REQUIRED ACTION. Transcribe, word for word, every record in the data below.

ENTRIES SHOWN.
»»

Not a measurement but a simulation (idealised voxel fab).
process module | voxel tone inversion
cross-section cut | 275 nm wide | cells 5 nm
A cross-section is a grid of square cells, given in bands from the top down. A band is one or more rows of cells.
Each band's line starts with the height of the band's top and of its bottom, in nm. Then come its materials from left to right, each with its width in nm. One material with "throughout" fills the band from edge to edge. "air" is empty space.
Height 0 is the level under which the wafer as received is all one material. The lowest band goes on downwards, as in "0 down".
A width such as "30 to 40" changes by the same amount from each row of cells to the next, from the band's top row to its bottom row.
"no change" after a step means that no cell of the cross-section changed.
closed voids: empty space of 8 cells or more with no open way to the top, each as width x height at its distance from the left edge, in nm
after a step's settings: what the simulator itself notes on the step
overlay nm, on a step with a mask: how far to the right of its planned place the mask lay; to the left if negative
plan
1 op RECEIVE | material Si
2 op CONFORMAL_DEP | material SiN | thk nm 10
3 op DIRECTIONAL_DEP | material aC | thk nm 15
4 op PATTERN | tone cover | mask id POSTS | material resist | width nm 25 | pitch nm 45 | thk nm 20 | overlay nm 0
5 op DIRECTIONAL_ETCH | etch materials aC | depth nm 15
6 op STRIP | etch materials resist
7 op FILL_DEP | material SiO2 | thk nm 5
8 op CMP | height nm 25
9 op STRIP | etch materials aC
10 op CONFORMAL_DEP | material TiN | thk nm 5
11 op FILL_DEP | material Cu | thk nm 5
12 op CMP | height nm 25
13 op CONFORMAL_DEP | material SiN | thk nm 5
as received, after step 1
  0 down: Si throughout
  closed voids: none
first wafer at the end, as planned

««

WORKED SOLUTION.
Not a measurement but a simulation (idealised voxel fab).
process module | voxel tone inversion
cross-section cut | 275 nm wide | cells 5 nm
A cross-section is a grid of square cells, given in bands from the top down. A band is one or more rows of cells.
Each band's line starts with the height of the band's top and of its bottom, in nm. Then come its materials from left to right, each with its width in nm. One material with "throughout" fills the band from edge to edge. "air" is empty space.
Height 0 is the level under which the wafer as received is all one material. The lowest band goes on downwards, as in "0 down".
A width such as "30 to 40" changes by the same amount from each row of cells to the next, from the band's top row to its bottom row.
"no change" after a step means that no cell of the cross-section changed.
closed voids: empty space of 8 cells or more with no open way to the top, each as width x height at its distance from the left edge, in nm
after a step's settings: what the simulator itself notes on the step
overlay nm, on a step with a mask: how far to the right of its planned place the mask lay; to the left if negative
plan
1 op RECEIVE | material Si
2 op CONFORMAL_DEP | material SiN | thk nm 10
3 op DIRECTIONAL_DEP | material aC | thk nm 15
4 op PATTERN | tone cover | mask id POSTS | material resist | width nm 25 | pitch nm 45 | thk nm 20 | overlay nm 0
5 op DIRECTIONAL_ETCH | etch materials aC | depth nm 15
6 op STRIP | etch materials resist
7 op FILL_DEP | material SiO2 | thk nm 5
8 op CMP | height nm 25
9 op STRIP | etch materials aC
10 op CONFORMAL_DEP | material TiN | thk nm 5
11 op FILL_DEP | material Cu | thk nm 5
12 op CMP | height nm 25
13 op CONFORMAL_DEP | material SiN | thk nm 5
as received, after step 1
  0 down: Si throughout
  closed voids: none
first wafer at the end, as planned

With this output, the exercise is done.